Data for review below:

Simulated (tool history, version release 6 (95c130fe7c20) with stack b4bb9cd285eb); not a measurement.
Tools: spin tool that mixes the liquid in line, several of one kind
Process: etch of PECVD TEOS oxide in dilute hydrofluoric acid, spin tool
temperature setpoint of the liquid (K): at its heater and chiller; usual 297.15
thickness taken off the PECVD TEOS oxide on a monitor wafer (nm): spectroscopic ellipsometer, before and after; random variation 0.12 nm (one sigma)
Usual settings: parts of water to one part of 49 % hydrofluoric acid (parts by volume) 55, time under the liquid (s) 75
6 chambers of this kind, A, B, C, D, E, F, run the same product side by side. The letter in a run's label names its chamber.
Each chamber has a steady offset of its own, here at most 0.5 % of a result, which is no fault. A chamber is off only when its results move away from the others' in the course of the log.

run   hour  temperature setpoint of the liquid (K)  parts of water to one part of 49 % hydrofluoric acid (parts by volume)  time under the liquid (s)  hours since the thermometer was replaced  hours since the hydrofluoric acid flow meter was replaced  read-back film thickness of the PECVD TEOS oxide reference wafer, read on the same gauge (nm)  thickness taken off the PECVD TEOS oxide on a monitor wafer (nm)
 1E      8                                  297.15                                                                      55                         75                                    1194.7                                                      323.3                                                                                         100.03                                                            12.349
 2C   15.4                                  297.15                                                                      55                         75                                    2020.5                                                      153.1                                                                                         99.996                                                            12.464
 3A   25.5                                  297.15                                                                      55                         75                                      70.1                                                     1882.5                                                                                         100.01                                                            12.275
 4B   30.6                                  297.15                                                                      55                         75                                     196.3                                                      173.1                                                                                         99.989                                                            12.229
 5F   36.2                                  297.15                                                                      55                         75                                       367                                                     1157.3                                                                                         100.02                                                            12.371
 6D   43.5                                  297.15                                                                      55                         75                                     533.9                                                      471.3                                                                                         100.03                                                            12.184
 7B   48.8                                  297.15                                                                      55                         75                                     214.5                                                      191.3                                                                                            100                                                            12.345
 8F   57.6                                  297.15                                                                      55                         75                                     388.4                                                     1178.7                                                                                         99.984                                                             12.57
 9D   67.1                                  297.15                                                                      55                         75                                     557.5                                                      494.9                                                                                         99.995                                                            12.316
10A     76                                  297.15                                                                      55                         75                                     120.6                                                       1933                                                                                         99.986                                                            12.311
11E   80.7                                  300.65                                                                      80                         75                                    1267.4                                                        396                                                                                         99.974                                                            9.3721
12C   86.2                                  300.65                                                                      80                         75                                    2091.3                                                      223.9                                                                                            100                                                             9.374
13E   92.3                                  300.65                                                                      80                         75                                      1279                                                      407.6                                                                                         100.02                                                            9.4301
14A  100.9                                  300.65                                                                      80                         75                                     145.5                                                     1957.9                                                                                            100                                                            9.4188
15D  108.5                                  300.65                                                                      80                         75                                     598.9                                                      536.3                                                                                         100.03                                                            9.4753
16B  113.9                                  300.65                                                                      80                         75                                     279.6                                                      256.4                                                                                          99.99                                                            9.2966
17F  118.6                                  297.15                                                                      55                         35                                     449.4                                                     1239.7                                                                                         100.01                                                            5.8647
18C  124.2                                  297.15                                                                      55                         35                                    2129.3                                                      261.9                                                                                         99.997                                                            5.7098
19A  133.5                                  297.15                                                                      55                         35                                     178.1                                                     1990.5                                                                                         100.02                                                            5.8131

End of Data for review.

Exercise ▸
When you retype the data above, start at its first line, stop after the line containing "temperature setpoint of the liquid (K): at", and leave out everything else.

Written reply ▸
Simulated (tool history, version release 6 (95c130fe7c20) with stack b4bb9cd285eb); not a measurement.
Tools: spin tool that mixes the liquid in line, several of one kind
Process: etch of PECVD TEOS oxide in dilute hydrofluoric acid, spin tool
temperature setpoint of the liquid (K): at its heater and chiller; usual 297.15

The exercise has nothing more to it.